══════
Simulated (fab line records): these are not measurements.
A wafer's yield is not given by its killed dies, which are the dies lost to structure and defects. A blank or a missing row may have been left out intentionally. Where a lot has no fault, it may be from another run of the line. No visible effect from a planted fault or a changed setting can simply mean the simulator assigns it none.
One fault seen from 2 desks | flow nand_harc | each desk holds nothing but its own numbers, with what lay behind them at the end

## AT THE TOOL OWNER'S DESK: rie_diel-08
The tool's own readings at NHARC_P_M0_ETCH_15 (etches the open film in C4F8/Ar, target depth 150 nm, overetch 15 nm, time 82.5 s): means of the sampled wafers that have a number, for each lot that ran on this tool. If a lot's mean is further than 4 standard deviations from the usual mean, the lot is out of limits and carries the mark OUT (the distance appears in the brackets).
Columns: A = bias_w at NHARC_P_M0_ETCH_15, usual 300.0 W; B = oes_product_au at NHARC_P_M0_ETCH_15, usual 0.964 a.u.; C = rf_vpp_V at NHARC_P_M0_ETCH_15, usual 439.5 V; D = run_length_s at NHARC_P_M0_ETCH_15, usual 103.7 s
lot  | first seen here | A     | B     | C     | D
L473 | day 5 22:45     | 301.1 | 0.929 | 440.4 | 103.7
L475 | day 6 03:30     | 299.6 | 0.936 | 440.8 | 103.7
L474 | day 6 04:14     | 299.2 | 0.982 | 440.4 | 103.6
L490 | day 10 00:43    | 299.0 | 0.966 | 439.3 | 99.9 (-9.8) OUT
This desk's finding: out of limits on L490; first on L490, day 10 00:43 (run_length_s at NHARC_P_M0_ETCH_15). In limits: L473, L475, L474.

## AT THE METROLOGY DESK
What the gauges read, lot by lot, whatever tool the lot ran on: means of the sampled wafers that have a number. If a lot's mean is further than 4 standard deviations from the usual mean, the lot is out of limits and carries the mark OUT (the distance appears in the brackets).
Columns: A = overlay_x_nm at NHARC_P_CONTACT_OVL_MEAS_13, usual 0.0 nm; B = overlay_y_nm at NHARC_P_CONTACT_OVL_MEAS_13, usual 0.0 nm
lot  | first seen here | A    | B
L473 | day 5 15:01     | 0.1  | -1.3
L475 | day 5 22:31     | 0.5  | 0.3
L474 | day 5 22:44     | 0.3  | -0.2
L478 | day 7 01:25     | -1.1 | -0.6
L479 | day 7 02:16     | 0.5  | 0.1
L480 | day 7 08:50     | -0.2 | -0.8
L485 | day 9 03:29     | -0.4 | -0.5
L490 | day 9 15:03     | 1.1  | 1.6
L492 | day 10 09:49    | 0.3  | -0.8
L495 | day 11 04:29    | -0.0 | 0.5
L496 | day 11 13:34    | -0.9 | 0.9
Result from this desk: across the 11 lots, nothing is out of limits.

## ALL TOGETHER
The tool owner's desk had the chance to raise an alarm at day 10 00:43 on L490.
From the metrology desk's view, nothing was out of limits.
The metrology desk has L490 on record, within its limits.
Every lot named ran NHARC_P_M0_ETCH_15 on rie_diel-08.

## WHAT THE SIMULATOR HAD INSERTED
══════

WORK ORDER:
Every line above from the line with "This desk's finding: out" to the line with "The metrology desk has" is wanted, ends included; write them out exactly and add no other line.

RESPONSE BOX:
This desk's finding: out of limits on L490; first on L490, day 10 00:43 (run_length_s at NHARC_P_M0_ETCH_15). In limits: L473, L475, L474.

## AT THE METROLOGY DESK
What the gauges read, lot by lot, whatever tool the lot ran on: means of the sampled wafers that have a number. If a lot's mean is further than 4 standard deviations from the usual mean, the lot is out of limits and carries the mark OUT (the distance appears in the brackets).
Columns: A = overlay_x_nm at NHARC_P_CONTACT_OVL_MEAS_13, usual 0.0 nm; B = overlay_y_nm at NHARC_P_CONTACT_OVL_MEAS_13, usual 0.0 nm
lot  | first seen here | A    | B
L473 | day 5 15:01     | 0.1  | -1.3
L475 | day 5 22:31     | 0.5  | 0.3
L474 | day 5 22:44     | 0.3  | -0.2
L478 | day 7 01:25     | -1.1 | -0.6
L479 | day 7 02:16     | 0.5  | 0.1
L480 | day 7 08:50     | -0.2 | -0.8
L485 | day 9 03:29     | -0.4 | -0.5
L490 | day 9 15:03     | 1.1  | 1.6
L492 | day 10 09:49    | 0.3  | -0.8
L495 | day 11 04:29    | -0.0 | 0.5
L496 | day 11 13:34    | -0.9 | 0.9
Result from this desk: across the 11 lots, nothing is out of limits.

## ALL TOGETHER
The tool owner's desk had the chance to raise an alarm at day 10 00:43 on L490.
From the metrology desk's view, nothing was out of limits.
The metrology desk has L490 on record, within its limits.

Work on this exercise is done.